● **Given entries**:
#####

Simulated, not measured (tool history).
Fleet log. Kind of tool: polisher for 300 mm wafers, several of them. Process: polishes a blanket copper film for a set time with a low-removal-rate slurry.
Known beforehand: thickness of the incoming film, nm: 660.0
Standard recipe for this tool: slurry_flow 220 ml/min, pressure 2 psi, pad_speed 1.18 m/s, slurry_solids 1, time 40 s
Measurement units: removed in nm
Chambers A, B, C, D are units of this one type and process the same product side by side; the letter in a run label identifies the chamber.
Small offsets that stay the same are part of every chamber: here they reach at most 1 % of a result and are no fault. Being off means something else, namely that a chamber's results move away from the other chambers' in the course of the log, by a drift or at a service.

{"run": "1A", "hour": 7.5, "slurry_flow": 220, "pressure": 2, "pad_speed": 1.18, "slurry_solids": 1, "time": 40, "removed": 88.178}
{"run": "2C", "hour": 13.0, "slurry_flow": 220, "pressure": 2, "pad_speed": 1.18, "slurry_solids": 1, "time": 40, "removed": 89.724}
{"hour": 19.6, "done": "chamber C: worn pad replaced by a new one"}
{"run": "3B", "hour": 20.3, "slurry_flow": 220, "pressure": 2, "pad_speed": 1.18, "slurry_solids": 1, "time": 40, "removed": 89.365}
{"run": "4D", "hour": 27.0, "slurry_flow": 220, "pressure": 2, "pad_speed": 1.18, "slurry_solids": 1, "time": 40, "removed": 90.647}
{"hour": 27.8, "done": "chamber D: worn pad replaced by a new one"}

#####

● **Task item**:
All lines from the beginning of the listing through the one with "Measurement units: removed in nm" are to be restated word for word, and only those.

● **Written answer**:
Simulated, not measured (tool history).
Fleet log. Kind of tool: polisher for 300 mm wafers, several of them. Process: polishes a blanket copper film for a set time with a low-removal-rate slurry.
Known beforehand: thickness of the incoming film, nm: 660.0
Standard recipe for this tool: slurry_flow 220 ml/min, pressure 2 psi, pad_speed 1.18 m/s, slurry_solids 1, time 40 s
Measurement units: removed in nm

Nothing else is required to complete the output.